#### RECORDED INFORMATION:
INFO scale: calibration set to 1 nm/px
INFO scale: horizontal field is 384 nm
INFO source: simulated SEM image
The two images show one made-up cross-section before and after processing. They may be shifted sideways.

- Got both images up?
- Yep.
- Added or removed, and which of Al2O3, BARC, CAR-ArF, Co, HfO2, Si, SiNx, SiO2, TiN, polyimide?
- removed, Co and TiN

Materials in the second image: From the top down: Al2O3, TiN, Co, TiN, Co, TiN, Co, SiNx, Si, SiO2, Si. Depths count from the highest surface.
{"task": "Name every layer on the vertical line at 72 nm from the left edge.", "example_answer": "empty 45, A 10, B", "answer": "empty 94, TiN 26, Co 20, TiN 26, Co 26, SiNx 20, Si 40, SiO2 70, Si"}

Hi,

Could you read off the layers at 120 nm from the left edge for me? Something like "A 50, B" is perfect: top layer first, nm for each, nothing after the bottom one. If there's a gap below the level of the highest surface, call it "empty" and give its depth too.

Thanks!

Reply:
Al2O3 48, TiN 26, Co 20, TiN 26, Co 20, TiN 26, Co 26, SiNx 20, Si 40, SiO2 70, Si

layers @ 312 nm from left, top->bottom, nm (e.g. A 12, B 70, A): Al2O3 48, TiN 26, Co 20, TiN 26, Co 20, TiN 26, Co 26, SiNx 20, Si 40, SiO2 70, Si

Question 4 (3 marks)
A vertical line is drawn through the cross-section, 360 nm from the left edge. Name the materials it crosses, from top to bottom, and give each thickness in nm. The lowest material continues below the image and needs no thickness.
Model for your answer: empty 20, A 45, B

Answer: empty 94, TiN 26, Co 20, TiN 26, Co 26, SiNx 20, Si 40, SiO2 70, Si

#### REQUIREMENT:
Transcribe only the lines from the beginning of the entries to the line with "Materials in the", inclusive, exactly as written.

#### ANSWER SECTION:
INFO scale: calibration set to 1 nm/px
INFO scale: horizontal field is 384 nm
INFO source: simulated SEM image
The two images show one made-up cross-section before and after processing. They may be shifted sideways.

- Got both images up?
- Yep.
- Added or removed, and which of Al2O3, BARC, CAR-ArF, Co, HfO2, Si, SiNx, SiO2, TiN, polyimide?
- removed, Co and TiN

Materials in the second image: From the top down: Al2O3, TiN, Co, TiN, Co, TiN, Co, SiNx, Si, SiO2, Si. Depths count from the highest surface.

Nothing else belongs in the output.